- [Records provided]
☆ ☆ ☆ ☆ ☆ ☆ ☆

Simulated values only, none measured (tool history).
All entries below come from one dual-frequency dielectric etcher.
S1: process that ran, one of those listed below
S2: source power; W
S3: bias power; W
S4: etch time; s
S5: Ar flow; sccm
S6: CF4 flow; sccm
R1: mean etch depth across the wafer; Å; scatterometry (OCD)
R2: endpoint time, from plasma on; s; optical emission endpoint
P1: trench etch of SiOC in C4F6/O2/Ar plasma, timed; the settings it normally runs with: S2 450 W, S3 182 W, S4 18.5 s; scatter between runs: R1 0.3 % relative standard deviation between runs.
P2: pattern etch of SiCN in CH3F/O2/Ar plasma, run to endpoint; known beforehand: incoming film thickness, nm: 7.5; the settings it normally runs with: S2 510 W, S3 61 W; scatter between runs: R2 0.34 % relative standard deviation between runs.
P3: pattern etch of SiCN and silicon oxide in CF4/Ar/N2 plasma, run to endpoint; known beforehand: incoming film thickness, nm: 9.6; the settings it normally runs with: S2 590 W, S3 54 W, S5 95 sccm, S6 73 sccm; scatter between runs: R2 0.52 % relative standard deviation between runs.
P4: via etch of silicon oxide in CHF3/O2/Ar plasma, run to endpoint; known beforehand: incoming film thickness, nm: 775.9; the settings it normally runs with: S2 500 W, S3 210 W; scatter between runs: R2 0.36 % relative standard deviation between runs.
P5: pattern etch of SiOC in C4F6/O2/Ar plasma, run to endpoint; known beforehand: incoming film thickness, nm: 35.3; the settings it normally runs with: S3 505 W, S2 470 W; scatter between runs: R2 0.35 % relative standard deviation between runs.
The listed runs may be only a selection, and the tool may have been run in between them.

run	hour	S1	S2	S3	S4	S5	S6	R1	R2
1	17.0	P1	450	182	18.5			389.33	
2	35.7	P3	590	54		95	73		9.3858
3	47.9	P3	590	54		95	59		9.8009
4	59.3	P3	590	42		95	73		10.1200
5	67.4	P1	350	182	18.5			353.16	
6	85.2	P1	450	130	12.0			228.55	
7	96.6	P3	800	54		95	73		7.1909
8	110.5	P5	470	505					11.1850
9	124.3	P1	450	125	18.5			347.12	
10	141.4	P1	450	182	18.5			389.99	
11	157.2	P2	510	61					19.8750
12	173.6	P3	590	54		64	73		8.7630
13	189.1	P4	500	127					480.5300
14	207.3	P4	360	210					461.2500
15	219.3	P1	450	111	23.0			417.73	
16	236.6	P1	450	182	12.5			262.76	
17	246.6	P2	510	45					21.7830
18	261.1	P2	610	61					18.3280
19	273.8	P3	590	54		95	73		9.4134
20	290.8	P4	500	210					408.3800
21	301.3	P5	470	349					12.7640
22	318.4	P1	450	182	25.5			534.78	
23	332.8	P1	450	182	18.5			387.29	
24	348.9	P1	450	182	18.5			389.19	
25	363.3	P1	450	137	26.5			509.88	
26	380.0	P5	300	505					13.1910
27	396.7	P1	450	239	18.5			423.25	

☆ ☆ ☆ ☆ ☆ ☆ ☆

- [Brief] Beginning with the very first line of the records above, please retype each line through the one that has "S6: CF4 flow; sccm", and add nothing.

- [Response box]
Simulated values only, none measured (tool history).
All entries below come from one dual-frequency dielectric etcher.
S1: process that ran, one of those listed below
S2: source power; W
S3: bias power; W
S4: etch time; s
S5: Ar flow; sccm
S6: CF4 flow; sccm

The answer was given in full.